# [SUPPLIED ENTRIES]
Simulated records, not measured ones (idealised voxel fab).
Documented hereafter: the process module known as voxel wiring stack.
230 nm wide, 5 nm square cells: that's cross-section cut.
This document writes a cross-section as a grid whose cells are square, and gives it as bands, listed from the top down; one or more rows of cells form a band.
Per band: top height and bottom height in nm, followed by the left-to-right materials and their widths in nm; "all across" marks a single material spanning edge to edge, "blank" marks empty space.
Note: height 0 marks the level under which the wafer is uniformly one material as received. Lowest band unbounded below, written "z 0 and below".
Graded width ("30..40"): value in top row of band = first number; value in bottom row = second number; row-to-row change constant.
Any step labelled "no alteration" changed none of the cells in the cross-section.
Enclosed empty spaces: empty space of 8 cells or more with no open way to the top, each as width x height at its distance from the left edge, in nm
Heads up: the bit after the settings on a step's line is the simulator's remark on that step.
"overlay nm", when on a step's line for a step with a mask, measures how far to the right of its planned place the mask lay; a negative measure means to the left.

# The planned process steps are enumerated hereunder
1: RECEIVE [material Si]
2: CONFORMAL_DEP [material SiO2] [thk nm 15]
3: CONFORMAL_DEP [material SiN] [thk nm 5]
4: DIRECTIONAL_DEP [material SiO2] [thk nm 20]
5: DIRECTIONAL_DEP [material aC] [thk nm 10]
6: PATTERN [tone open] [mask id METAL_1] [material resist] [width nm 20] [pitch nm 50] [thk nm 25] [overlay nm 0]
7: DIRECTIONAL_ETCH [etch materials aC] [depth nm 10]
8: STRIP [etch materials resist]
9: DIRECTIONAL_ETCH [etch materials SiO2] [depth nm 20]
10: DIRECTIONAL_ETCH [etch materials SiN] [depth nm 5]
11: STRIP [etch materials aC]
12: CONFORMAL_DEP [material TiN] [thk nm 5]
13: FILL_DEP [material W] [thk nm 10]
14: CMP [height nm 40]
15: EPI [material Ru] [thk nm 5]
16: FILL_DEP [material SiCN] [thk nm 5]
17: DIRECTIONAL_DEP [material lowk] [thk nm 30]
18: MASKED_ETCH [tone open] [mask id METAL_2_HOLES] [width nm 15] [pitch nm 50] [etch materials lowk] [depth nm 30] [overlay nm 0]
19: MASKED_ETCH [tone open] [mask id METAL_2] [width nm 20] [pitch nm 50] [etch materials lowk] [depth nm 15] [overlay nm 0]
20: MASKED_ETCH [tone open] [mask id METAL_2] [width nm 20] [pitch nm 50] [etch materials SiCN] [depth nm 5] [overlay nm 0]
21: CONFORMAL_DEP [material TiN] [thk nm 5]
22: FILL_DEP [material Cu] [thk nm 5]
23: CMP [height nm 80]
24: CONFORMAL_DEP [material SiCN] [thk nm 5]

# [WORK ORDER]
Among the entries above, copy exactly only the lines starting with the one containing "row-to-row change constant." and going through the one containing "Enclosed empty spaces: empty", both ends included.

# [ANSWER SPACE]
Graded width ("30..40"): value in top row of band = first number; value in bottom row = second number; row-to-row change constant.
Any step labelled "no alteration" changed none of the cells in the cross-section.
Enclosed empty spaces: empty space of 8 cells or more with no open way to the top, each as width x height at its distance from the left edge, in nm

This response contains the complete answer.